[ACTIVITY]: Extract exactly those lines that lie between the start of the material and the line with "Process run on", including both boundary lines and no others.

[Start of Attachment]

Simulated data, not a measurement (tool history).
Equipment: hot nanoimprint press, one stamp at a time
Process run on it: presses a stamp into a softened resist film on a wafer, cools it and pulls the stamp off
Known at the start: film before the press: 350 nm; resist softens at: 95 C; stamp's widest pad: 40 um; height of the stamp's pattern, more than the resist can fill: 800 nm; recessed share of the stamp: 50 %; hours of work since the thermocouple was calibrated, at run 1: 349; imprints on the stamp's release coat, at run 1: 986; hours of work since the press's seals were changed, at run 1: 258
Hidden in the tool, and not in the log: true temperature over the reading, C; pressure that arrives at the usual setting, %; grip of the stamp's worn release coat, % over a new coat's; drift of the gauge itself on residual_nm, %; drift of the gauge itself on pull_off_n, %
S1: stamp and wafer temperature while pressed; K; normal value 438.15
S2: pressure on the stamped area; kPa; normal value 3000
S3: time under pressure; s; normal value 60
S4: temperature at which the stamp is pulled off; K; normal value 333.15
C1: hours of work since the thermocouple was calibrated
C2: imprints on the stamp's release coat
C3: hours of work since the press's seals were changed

[End of Attachment]

[RESPONSE]:
Simulated data, not a measurement (tool history).
Equipment: hot nanoimprint press, one stamp at a time
Process run on it: presses a stamp into a softened resist film on a wafer, cools it and pulls the stamp off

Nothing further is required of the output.